• **WORK REQUEST**: Every entry, exactly as given, must be retyped.

• **ENTRIES PROVIDED**:
....

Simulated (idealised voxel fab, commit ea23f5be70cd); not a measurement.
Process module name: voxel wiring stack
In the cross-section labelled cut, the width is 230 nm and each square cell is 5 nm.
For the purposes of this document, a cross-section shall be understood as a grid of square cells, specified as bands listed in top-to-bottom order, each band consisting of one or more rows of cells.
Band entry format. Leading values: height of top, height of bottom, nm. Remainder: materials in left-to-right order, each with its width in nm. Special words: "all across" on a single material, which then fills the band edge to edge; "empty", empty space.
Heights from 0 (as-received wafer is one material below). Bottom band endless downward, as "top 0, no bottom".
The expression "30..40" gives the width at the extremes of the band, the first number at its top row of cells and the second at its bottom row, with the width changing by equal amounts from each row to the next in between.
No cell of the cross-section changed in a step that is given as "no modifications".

....

• **ANSWER AREA**:
Simulated (idealised voxel fab, commit ea23f5be70cd); not a measurement.
Process module name: voxel wiring stack
In the cross-section labelled cut, the width is 230 nm and each square cell is 5 nm.
For the purposes of this document, a cross-section shall be understood as a grid of square cells, specified as bands listed in top-to-bottom order, each band consisting of one or more rows of cells.
Band entry format. Leading values: height of top, height of bottom, nm. Remainder: materials in left-to-right order, each with its width in nm. Special words: "all across" on a single material, which then fills the band edge to edge; "empty", empty space.
Heights from 0 (as-received wafer is one material below). Bottom band endless downward, as "top 0, no bottom".
The expression "30..40" gives the width at the extremes of the band, the first number at its top row of cells and the second at its bottom row, with the width changing by equal amounts from each row to the next in between.
No cell of the cross-section changed in a step that is given as "no modifications".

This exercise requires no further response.